(Work item) Output exactly the first line of the listing and each line after it, through the line that contains "the cross-section changed."; add nothing else.

(The data)
——————————

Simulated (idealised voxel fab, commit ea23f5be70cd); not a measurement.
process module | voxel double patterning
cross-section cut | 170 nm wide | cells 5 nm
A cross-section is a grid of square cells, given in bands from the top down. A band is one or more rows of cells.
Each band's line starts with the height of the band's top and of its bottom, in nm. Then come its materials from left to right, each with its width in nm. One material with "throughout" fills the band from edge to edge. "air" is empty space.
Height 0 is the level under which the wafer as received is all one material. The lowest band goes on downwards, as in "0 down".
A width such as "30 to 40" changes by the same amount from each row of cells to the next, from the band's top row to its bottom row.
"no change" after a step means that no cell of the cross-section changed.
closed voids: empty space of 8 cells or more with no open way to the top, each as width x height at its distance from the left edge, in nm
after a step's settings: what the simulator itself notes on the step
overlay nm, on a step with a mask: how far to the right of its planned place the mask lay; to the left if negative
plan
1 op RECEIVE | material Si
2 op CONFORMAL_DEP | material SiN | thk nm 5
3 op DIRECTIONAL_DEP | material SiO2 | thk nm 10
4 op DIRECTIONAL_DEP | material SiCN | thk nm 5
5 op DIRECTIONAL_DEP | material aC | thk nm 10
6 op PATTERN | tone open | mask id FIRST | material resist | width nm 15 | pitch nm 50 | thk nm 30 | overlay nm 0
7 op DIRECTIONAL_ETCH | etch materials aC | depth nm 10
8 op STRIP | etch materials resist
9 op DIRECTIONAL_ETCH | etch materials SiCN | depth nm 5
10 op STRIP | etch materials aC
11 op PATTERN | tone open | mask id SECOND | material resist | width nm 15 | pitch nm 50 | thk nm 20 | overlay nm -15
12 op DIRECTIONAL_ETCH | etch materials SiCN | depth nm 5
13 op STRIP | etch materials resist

——————————

(Exercise response)
Simulated (idealised voxel fab, commit ea23f5be70cd); not a measurement.
process module | voxel double patterning
cross-section cut | 170 nm wide | cells 5 nm
A cross-section is a grid of square cells, given in bands from the top down. A band is one or more rows of cells.
Each band's line starts with the height of the band's top and of its bottom, in nm. Then come its materials from left to right, each with its width in nm. One material with "throughout" fills the band from edge to edge. "air" is empty space.
Height 0 is the level under which the wafer as received is all one material. The lowest band goes on downwards, as in "0 down".
A width such as "30 to 40" changes by the same amount from each row of cells to the next, from the band's top row to its bottom row.
"no change" after a step means that no cell of the cross-section changed.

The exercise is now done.